→ **EXERCISE**:
Restate the listing below word for word.

═══ DATA RECORDS ═══

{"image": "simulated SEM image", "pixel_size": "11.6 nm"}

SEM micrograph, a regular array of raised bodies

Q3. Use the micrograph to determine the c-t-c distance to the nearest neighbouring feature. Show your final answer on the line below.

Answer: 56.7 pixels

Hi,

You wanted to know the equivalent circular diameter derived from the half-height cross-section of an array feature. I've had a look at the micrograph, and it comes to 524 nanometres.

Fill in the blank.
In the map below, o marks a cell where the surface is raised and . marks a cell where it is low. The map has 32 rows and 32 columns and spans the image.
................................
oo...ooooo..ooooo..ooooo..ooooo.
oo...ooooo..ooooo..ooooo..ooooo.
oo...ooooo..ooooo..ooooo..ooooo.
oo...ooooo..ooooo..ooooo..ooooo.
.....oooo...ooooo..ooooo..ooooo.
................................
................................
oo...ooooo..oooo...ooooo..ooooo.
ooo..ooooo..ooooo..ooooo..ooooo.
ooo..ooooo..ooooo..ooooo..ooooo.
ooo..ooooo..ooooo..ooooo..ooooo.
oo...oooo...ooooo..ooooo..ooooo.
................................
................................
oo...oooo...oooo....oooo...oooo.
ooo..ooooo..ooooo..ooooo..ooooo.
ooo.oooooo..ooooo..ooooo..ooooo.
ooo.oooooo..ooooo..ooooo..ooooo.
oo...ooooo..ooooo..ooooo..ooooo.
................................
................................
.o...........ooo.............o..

═══

→ **ANSWER AREA**:
{"image": "simulated SEM image", "pixel_size": "11.6 nm"}

SEM micrograph, a regular array of raised bodies

Q3. Use the micrograph to determine the c-t-c distance to the nearest neighbouring feature. Show your final answer on the line below.

Answer: 56.7 pixels

Hi,

You wanted to know the equivalent circular diameter derived from the half-height cross-section of an array feature. I've had a look at the micrograph, and it comes to 524 nanometres.

Fill in the blank.
In the map below, o marks a cell where the surface is raised and . marks a cell where it is low. The map has 32 rows and 32 columns and spans the image.
................................
oo...ooooo..ooooo..ooooo..ooooo.
oo...ooooo..ooooo..ooooo..ooooo.
oo...ooooo..ooooo..ooooo..ooooo.
oo...ooooo..ooooo..ooooo..ooooo.
.....oooo...ooooo..ooooo..ooooo.
................................
................................
oo...ooooo..oooo...ooooo..ooooo.
ooo..ooooo..ooooo..ooooo..ooooo.
ooo..ooooo..ooooo..ooooo..ooooo.
ooo..ooooo..ooooo..ooooo..ooooo.
oo...oooo...ooooo..ooooo..ooooo.
................................
................................
oo...oooo...oooo....oooo...oooo.
ooo..ooooo..ooooo..ooooo..ooooo.
ooo.oooooo..ooooo..ooooo..ooooo.
ooo.oooooo..ooooo..ooooo..ooooo.
oo...ooooo..ooooo..ooooo..ooooo.
................................
................................
.o...........ooo.............o..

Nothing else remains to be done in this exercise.